━━ SOURCE MATERIAL
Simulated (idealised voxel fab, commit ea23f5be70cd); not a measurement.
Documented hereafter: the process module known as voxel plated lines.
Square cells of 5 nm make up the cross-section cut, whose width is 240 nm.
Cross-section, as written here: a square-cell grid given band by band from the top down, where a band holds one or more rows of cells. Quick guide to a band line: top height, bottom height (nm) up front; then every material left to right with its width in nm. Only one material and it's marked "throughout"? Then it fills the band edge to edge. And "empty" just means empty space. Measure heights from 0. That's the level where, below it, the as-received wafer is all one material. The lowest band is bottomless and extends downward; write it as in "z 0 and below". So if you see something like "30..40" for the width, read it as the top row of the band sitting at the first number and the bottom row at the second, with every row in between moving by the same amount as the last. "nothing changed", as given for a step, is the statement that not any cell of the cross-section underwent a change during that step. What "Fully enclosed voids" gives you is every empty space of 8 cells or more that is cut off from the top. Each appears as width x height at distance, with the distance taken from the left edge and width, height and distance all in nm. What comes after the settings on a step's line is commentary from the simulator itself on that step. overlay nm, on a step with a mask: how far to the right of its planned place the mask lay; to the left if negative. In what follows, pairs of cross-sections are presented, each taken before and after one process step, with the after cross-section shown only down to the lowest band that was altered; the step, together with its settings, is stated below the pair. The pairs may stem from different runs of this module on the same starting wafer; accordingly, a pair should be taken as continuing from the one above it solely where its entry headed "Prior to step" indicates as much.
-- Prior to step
━━━━

**TASK ITEM:** Your task is to give back every record exactly.

**EXERCISE RESPONSE:**
Simulated (idealised voxel fab, commit ea23f5be70cd); not a measurement.
Documented hereafter: the process module known as voxel plated lines.
Square cells of 5 nm make up the cross-section cut, whose width is 240 nm.
Cross-section, as written here: a square-cell grid given band by band from the top down, where a band holds one or more rows of cells. Quick guide to a band line: top height, bottom height (nm) up front; then every material left to right with its width in nm. Only one material and it's marked "throughout"? Then it fills the band edge to edge. And "empty" just means empty space. Measure heights from 0. That's the level where, below it, the as-received wafer is all one material. The lowest band is bottomless and extends downward; write it as in "z 0 and below". So if you see something like "30..40" for the width, read it as the top row of the band sitting at the first number and the bottom row at the second, with every row in between moving by the same amount as the last. "nothing changed", as given for a step, is the statement that not any cell of the cross-section underwent a change during that step. What "Fully enclosed voids" gives you is every empty space of 8 cells or more that is cut off from the top. Each appears as width x height at distance, with the distance taken from the left edge and width, height and distance all in nm. What comes after the settings on a step's line is commentary from the simulator itself on that step. overlay nm, on a step with a mask: how far to the right of its planned place the mask lay; to the left if negative. In what follows, pairs of cross-sections are presented, each taken before and after one process step, with the after cross-section shown only down to the lowest band that was altered; the step, together with its settings, is stated below the pair. The pairs may stem from different runs of this module on the same starting wafer; accordingly, a pair should be taken as continuing from the one above it solely where its entry headed "Prior to step" indicates as much.
-- Prior to step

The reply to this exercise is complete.